▶ [Work order]:
Return every line of the listing, exactly as it reads.

▶ [Supplied material]:
══════════════════════════════
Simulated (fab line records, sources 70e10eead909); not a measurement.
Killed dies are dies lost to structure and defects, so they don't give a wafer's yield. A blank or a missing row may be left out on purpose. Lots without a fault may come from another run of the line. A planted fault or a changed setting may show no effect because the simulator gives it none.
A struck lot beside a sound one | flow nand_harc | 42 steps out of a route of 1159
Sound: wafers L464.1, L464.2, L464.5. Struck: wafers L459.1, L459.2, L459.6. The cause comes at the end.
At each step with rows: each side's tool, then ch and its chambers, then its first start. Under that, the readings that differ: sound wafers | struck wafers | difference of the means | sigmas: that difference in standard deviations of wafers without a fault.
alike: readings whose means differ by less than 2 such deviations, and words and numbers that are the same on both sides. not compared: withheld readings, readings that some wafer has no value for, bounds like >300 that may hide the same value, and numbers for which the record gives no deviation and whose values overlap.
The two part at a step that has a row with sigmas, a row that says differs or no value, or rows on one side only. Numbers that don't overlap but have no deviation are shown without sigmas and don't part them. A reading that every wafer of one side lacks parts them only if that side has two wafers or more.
══════════════════════════════

▶ [Task result]:
Simulated (fab line records, sources 70e10eead909); not a measurement.
Killed dies are dies lost to structure and defects, so they don't give a wafer's yield. A blank or a missing row may be left out on purpose. Lots without a fault may come from another run of the line. A planted fault or a changed setting may show no effect because the simulator gives it none.
A struck lot beside a sound one | flow nand_harc | 42 steps out of a route of 1159
Sound: wafers L464.1, L464.2, L464.5. Struck: wafers L459.1, L459.2, L459.6. The cause comes at the end.
At each step with rows: each side's tool, then ch and its chambers, then its first start. Under that, the readings that differ: sound wafers | struck wafers | difference of the means | sigmas: that difference in standard deviations of wafers without a fault.
alike: readings whose means differ by less than 2 such deviations, and words and numbers that are the same on both sides. not compared: withheld readings, readings that some wafer has no value for, bounds like >300 that may hide the same value, and numbers for which the record gives no deviation and whose values overlap.
The two part at a step that has a row with sigmas, a row that says differs or no value, or rows on one side only. Numbers that don't overlap but have no deviation are shown without sigmas and don't part them. A reading that every wafer of one side lacks parts them only if that side has two wafers or more.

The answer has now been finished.